→ **ASSIGNED TASK**: In your answer, reproduce exactly the lines from the beginning of the listing below through the one containing "answer: SiNx 32, SiO2", and only those lines.

→ **EXERCISE DATA**:

——————————

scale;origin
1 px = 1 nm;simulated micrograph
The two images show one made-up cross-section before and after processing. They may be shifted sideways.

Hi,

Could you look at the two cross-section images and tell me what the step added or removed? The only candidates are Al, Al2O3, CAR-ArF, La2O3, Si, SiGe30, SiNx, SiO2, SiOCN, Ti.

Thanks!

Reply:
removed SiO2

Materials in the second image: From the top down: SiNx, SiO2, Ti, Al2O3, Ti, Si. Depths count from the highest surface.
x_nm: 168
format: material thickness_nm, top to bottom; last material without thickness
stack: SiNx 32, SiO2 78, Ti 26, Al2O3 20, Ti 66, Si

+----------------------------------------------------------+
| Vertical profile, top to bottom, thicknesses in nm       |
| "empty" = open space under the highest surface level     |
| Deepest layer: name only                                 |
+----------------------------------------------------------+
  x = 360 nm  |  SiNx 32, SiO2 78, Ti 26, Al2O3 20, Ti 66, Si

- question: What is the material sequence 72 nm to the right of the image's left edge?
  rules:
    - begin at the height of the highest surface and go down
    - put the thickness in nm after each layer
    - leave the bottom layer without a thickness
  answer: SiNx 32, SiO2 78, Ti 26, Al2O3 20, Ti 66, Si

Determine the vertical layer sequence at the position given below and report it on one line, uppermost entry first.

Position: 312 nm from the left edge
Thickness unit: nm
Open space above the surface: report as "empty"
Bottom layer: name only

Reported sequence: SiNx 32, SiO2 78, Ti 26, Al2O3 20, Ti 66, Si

——————————

→ **TASK ANSWER**:
scale;origin
1 px = 1 nm;simulated micrograph
The two images show one made-up cross-section before and after processing. They may be shifted sideways.

Hi,

Could you look at the two cross-section images and tell me what the step added or removed? The only candidates are Al, Al2O3, CAR-ArF, La2O3, Si, SiGe30, SiNx, SiO2, SiOCN, Ti.

Thanks!

Reply:
removed SiO2

Materials in the second image: From the top down: SiNx, SiO2, Ti, Al2O3, Ti, Si. Depths count from the highest surface.
x_nm: 168
format: material thickness_nm, top to bottom; last material without thickness
stack: SiNx 32, SiO2 78, Ti 26, Al2O3 20, Ti 66, Si

+----------------------------------------------------------+
| Vertical profile, top to bottom, thicknesses in nm       |
| "empty" = open space under the highest surface level     |
| Deepest layer: name only                                 |
+----------------------------------------------------------+
  x = 360 nm  |  SiNx 32, SiO2 78, Ti 26, Al2O3 20, Ti 66, Si

- question: What is the material sequence 72 nm to the right of the image's left edge?
  rules:
    - begin at the height of the highest surface and go down
    - put the thickness in nm after each layer
    - leave the bottom layer without a thickness
  answer: SiNx 32, SiO2 78, Ti 26, Al2O3 20, Ti 66, Si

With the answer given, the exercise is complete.